» WORK REQUEST
Transcribe every entry precisely, omitting nothing.

» RECORDS SUPPLIED
________________________
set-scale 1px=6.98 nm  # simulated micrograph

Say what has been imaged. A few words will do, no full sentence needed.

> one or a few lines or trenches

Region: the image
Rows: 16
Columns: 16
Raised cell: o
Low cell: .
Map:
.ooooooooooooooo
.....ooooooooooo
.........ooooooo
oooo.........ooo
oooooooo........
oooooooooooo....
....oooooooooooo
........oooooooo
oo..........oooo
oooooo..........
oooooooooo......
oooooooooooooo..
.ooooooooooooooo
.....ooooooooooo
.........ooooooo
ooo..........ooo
________________________

» WORKED SOLUTION
set-scale 1px=6.98 nm  # simulated micrograph

Say what has been imaged. A few words will do, no full sentence needed.

> one or a few lines or trenches

Region: the image
Rows: 16
Columns: 16
Raised cell: o
Low cell: .
Map:
.ooooooooooooooo
.....ooooooooooo
.........ooooooo
oooo.........ooo
oooooooo........
oooooooooooo....
....oooooooooooo
........oooooooo
oo..........oooo
oooooo..........
oooooooooo......
oooooooooooooo..
.ooooooooooooooo
.....ooooooooooo
.........ooooooo
ooo..........ooo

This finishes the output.